For each record that follows, write out an identical copy.

(Material shown Opens)

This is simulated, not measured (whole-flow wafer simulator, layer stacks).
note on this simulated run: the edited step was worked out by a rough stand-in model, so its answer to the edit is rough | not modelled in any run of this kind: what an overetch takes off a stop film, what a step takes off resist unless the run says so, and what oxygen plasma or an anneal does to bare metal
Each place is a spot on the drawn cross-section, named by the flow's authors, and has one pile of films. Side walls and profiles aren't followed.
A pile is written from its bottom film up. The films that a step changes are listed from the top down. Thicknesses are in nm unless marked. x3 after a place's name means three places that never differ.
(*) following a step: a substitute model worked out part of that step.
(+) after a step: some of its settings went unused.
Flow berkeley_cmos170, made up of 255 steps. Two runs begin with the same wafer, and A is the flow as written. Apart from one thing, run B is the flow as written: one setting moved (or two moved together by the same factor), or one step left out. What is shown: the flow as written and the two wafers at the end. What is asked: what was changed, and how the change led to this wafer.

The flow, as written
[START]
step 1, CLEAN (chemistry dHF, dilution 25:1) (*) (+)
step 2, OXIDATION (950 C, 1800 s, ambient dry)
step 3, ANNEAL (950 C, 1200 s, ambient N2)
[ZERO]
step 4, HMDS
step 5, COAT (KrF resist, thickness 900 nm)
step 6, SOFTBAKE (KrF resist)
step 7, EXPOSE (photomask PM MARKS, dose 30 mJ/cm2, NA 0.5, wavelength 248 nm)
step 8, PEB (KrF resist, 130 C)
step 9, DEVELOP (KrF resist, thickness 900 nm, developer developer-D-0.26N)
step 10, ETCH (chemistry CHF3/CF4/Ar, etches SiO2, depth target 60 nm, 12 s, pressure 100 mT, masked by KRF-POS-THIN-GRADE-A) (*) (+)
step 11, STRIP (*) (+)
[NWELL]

(Material shown Closes)

_Solution_.
This is simulated, not measured (whole-flow wafer simulator, layer stacks).
note on this simulated run: the edited step was worked out by a rough stand-in model, so its answer to the edit is rough | not modelled in any run of this kind: what an overetch takes off a stop film, what a step takes off resist unless the run says so, and what oxygen plasma or an anneal does to bare metal
Each place is a spot on the drawn cross-section, named by the flow's authors, and has one pile of films. Side walls and profiles aren't followed.
A pile is written from its bottom film up. The films that a step changes are listed from the top down. Thicknesses are in nm unless marked. x3 after a place's name means three places that never differ.
(*) following a step: a substitute model worked out part of that step.
(+) after a step: some of its settings went unused.
Flow berkeley_cmos170, made up of 255 steps. Two runs begin with the same wafer, and A is the flow as written. Apart from one thing, run B is the flow as written: one setting moved (or two moved together by the same factor), or one step left out. What is shown: the flow as written and the two wafers at the end. What is asked: what was changed, and how the change led to this wafer.

The flow, as written
[START]
step 1, CLEAN (chemistry dHF, dilution 25:1) (*) (+)
step 2, OXIDATION (950 C, 1800 s, ambient dry)
step 3, ANNEAL (950 C, 1200 s, ambient N2)
[ZERO]
step 4, HMDS
step 5, COAT (KrF resist, thickness 900 nm)
step 6, SOFTBAKE (KrF resist)
step 7, EXPOSE (photomask PM MARKS, dose 30 mJ/cm2, NA 0.5, wavelength 248 nm)
step 8, PEB (KrF resist, 130 C)
step 9, DEVELOP (KrF resist, thickness 900 nm, developer developer-D-0.26N)
step 10, ETCH (chemistry CHF3/CF4/Ar, etches SiO2, depth target 60 nm, 12 s, pressure 100 mT, masked by KRF-POS-THIN-GRADE-A) (*) (+)
step 11, STRIP (*) (+)
[NWELL]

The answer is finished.